Copy the data word for word, keeping every line.

====

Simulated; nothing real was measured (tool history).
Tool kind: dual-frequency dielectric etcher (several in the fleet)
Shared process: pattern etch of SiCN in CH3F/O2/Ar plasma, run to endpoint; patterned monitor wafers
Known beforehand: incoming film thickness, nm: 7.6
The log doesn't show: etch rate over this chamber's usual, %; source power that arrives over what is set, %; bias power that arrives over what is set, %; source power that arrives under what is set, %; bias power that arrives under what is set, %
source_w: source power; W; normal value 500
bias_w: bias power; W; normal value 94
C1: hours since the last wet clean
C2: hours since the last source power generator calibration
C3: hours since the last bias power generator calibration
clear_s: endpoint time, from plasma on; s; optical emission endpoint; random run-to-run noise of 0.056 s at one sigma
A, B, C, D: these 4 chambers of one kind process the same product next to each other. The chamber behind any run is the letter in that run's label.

====

## TASK RESULT
Simulated; nothing real was measured (tool history).
Tool kind: dual-frequency dielectric etcher (several in the fleet)
Shared process: pattern etch of SiCN in CH3F/O2/Ar plasma, run to endpoint; patterned monitor wafers
Known beforehand: incoming film thickness, nm: 7.6
The log doesn't show: etch rate over this chamber's usual, %; source power that arrives over what is set, %; bias power that arrives over what is set, %; source power that arrives under what is set, %; bias power that arrives under what is set, %
source_w: source power; W; normal value 500
bias_w: bias power; W; normal value 94
C1: hours since the last wet clean
C2: hours since the last source power generator calibration
C3: hours since the last bias power generator calibration
clear_s: endpoint time, from plasma on; s; optical emission endpoint; random run-to-run noise of 0.056 s at one sigma
A, B, C, D: these 4 chambers of one kind process the same product next to each other. The chamber behind any run is the letter in that run's label.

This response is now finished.